Write out each line of the entries exactly, starting at the first and finishing with the line that contains "UUDDDDDDUUUDDDDDUUUDDDDDDUUDDDDD".

Records shown Block Start

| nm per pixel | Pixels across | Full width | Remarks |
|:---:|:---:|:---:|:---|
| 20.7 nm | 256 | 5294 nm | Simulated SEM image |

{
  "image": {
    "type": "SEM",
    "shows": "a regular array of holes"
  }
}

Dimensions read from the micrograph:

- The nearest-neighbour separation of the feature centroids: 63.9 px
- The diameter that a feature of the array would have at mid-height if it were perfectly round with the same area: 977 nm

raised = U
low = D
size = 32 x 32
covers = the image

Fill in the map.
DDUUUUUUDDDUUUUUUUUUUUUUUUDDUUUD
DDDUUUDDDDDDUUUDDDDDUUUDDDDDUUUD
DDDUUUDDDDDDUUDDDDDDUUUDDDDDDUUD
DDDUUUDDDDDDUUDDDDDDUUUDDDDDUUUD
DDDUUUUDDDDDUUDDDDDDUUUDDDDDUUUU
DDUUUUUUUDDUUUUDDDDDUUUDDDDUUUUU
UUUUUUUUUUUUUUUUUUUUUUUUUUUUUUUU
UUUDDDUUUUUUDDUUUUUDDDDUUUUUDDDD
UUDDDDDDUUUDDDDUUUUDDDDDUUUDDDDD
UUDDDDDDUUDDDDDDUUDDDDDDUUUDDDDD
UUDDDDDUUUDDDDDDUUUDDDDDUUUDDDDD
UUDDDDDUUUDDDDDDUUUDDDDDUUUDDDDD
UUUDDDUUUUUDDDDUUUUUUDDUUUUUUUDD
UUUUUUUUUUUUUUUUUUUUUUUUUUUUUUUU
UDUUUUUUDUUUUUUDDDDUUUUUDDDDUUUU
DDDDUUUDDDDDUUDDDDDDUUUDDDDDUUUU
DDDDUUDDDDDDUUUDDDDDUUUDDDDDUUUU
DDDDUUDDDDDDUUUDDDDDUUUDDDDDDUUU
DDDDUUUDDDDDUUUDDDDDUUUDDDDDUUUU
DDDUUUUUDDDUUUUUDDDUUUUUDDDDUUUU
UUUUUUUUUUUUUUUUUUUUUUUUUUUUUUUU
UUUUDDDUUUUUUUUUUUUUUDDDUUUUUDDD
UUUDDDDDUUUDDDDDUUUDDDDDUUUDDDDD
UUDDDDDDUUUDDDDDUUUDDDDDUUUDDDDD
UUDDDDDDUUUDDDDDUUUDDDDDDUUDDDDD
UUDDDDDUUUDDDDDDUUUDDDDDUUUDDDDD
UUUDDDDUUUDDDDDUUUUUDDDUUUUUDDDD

Records shown Block End

- [Task solution]:
| nm per pixel | Pixels across | Full width | Remarks |
|:---:|:---:|:---:|:---|
| 20.7 nm | 256 | 5294 nm | Simulated SEM image |

{
  "image": {
    "type": "SEM",
    "shows": "a regular array of holes"
  }
}

Dimensions read from the micrograph:

- The nearest-neighbour separation of the feature centroids: 63.9 px
- The diameter that a feature of the array would have at mid-height if it were perfectly round with the same area: 977 nm

raised = U
low = D
size = 32 x 32
covers = the image

Fill in the map.
DDUUUUUUDDDUUUUUUUUUUUUUUUDDUUUD
DDDUUUDDDDDDUUUDDDDDUUUDDDDDUUUD
DDDUUUDDDDDDUUDDDDDDUUUDDDDDDUUD
DDDUUUDDDDDDUUDDDDDDUUUDDDDDUUUD
DDDUUUUDDDDDUUDDDDDDUUUDDDDDUUUU
DDUUUUUUUDDUUUUDDDDDUUUDDDDUUUUU
UUUUUUUUUUUUUUUUUUUUUUUUUUUUUUUU
UUUDDDUUUUUUDDUUUUUDDDDUUUUUDDDD
UUDDDDDDUUUDDDDUUUUDDDDDUUUDDDDD
UUDDDDDDUUDDDDDDUUDDDDDDUUUDDDDD
UUDDDDDUUUDDDDDDUUUDDDDDUUUDDDDD
UUDDDDDUUUDDDDDDUUUDDDDDUUUDDDDD
UUUDDDUUUUUDDDDUUUUUUDDUUUUUUUDD
UUUUUUUUUUUUUUUUUUUUUUUUUUUUUUUU
UDUUUUUUDUUUUUUDDDDUUUUUDDDDUUUU
DDDDUUUDDDDDUUDDDDDDUUUDDDDDUUUU
DDDDUUDDDDDDUUUDDDDDUUUDDDDDUUUU
DDDDUUDDDDDDUUUDDDDDUUUDDDDDDUUU
DDDDUUUDDDDDUUUDDDDDUUUDDDDDUUUU
DDDUUUUUDDDUUUUUDDDUUUUUDDDDUUUU
UUUUUUUUUUUUUUUUUUUUUUUUUUUUUUUU
UUUUDDDUUUUUUUUUUUUUUDDDUUUUUDDD
UUUDDDDDUUUDDDDDUUUDDDDDUUUDDDDD
UUDDDDDDUUUDDDDDUUUDDDDDUUUDDDDD
UUDDDDDDUUUDDDDDUUUDDDDDDUUDDDDD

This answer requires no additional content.